| WORK ITEM |
Provide again, from the entries below, every line from the one containing "route steps=1302 shown A_SLIT@925 END@1302" through the one containing "lots that met", exactly as written, and no other line.

| ENTRIES PROVIDED |
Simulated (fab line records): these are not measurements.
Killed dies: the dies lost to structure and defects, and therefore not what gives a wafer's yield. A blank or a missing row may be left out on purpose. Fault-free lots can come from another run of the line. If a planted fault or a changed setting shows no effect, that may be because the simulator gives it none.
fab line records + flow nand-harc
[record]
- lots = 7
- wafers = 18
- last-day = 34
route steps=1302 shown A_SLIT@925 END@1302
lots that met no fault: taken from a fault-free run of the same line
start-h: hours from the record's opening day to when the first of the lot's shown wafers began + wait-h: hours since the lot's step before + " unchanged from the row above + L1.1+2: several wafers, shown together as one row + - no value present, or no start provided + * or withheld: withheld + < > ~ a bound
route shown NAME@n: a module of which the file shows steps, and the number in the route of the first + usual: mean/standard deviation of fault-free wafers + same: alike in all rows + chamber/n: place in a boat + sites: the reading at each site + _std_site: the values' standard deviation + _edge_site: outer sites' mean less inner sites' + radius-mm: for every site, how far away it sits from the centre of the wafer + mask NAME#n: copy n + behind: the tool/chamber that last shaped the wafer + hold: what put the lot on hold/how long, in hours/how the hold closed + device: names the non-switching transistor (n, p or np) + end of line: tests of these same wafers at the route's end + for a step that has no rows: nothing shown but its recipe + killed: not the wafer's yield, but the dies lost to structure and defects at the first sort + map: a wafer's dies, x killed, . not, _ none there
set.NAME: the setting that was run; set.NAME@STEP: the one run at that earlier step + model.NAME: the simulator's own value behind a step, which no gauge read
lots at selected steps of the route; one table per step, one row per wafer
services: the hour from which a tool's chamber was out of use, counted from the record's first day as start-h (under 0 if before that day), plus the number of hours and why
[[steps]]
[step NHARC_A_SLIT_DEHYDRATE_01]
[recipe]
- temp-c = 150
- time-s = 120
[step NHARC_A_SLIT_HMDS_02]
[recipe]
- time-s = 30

| SOLUTION |
route steps=1302 shown A_SLIT@925 END@1302
lots that met no fault: taken from a fault-free run of the same line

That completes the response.